BEGIN
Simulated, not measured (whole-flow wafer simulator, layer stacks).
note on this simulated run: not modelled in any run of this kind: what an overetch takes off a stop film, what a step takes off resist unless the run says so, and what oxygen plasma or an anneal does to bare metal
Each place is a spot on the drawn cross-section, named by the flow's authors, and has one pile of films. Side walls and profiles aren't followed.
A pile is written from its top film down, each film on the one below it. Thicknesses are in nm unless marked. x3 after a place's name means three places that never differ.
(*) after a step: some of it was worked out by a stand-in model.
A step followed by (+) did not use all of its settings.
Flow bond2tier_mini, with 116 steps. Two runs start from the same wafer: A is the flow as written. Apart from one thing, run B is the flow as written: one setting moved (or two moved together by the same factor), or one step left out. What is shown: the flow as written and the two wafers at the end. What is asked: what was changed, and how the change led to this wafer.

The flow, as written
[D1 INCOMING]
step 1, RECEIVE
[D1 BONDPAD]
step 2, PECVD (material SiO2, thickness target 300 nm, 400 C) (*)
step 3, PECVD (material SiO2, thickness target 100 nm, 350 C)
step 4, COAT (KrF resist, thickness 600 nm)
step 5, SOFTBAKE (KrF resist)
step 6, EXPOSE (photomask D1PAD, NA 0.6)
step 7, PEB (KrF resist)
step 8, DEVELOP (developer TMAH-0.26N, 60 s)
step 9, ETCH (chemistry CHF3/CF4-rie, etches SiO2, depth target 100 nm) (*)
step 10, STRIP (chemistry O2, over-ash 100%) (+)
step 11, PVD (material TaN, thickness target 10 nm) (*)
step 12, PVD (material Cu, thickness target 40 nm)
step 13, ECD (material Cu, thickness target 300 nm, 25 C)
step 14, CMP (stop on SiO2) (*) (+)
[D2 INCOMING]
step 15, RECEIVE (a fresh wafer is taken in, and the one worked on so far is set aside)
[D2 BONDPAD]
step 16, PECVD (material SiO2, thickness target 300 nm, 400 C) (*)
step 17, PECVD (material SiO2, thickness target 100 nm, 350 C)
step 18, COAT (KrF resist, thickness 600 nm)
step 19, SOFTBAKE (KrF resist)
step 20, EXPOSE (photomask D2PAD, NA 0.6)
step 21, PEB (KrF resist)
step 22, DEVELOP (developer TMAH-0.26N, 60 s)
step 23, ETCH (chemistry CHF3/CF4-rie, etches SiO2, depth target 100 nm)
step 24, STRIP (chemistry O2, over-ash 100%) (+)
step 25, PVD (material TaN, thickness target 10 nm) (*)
END

#### [Work task]
The lines needed are the ones from the first line of the entries through the line that contains "Each place is", given again without any change.

#### [Task response]
Simulated, not measured (whole-flow wafer simulator, layer stacks).
note on this simulated run: not modelled in any run of this kind: what an overetch takes off a stop film, what a step takes off resist unless the run says so, and what oxygen plasma or an anneal does to bare metal
Each place is a spot on the drawn cross-section, named by the flow's authors, and has one pile of films. Side walls and profiles aren't followed.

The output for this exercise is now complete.